◆ **Recorded information**:
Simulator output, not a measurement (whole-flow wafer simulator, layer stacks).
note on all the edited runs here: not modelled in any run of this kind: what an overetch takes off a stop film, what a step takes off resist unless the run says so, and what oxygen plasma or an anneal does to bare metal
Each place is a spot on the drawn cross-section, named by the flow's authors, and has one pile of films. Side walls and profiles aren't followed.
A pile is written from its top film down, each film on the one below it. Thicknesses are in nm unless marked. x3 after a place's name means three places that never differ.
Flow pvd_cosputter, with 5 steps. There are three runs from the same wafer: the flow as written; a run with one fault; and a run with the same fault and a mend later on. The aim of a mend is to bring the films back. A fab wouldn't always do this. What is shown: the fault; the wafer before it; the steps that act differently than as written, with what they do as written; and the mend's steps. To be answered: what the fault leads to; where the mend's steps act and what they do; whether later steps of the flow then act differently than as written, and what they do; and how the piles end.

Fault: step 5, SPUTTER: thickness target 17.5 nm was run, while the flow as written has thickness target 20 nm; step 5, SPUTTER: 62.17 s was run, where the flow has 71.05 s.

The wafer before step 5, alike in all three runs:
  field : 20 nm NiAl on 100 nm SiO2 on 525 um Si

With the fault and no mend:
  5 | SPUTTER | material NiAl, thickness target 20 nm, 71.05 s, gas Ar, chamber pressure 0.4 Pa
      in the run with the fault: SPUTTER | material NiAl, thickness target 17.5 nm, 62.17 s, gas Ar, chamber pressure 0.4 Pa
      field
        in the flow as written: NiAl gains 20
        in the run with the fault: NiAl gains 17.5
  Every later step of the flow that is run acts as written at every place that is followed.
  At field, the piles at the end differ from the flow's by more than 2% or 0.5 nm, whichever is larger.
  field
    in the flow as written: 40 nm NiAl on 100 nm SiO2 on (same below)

◆ **Activity**:
Write out exactly the lines that fall from the line with "field : 20 nm" to the line with "in the run with the fault: NiAl" in the records above, keeping both ends.

◆ **Exercise response**:
  field : 20 nm NiAl on 100 nm SiO2 on 525 um Si

With the fault and no mend:
  5 | SPUTTER | material NiAl, thickness target 20 nm, 71.05 s, gas Ar, chamber pressure 0.4 Pa
      in the run with the fault: SPUTTER | material NiAl, thickness target 17.5 nm, 62.17 s, gas Ar, chamber pressure 0.4 Pa
      field
        in the flow as written: NiAl gains 20
        in the run with the fault: NiAl gains 17.5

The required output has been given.